>>>>
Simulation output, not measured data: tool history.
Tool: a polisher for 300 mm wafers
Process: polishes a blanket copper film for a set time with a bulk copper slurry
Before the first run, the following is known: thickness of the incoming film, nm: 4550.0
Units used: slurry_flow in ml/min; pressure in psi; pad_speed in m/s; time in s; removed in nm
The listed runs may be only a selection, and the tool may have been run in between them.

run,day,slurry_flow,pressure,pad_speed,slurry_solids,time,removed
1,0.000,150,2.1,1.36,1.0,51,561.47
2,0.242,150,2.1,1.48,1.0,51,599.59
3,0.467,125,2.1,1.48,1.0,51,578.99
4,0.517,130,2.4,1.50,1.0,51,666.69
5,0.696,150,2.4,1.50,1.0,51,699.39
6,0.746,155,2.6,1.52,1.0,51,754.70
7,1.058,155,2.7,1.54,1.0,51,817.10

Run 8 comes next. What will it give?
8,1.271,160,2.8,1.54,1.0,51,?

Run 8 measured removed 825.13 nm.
<<<<

Please print exactly what appears from the first line of the data through the line with "8,1.271,160,2.8,1.54,1.0,51,?", including both of those lines and nothing past them.

Simulation output, not measured data: tool history.
Tool: a polisher for 300 mm wafers
Process: polishes a blanket copper film for a set time with a bulk copper slurry
Before the first run, the following is known: thickness of the incoming film, nm: 4550.0
Units used: slurry_flow in ml/min; pressure in psi; pad_speed in m/s; time in s; removed in nm
The listed runs may be only a selection, and the tool may have been run in between them.

run,day,slurry_flow,pressure,pad_speed,slurry_solids,time,removed
1,0.000,150,2.1,1.36,1.0,51,561.47
2,0.242,150,2.1,1.48,1.0,51,599.59
3,0.467,125,2.1,1.48,1.0,51,578.99
4,0.517,130,2.4,1.50,1.0,51,666.69
5,0.696,150,2.4,1.50,1.0,51,699.39
6,0.746,155,2.6,1.52,1.0,51,754.70
7,1.058,155,2.7,1.54,1.0,51,817.10

Run 8 comes next. What will it give?
8,1.271,160,2.8,1.54,1.0,51,?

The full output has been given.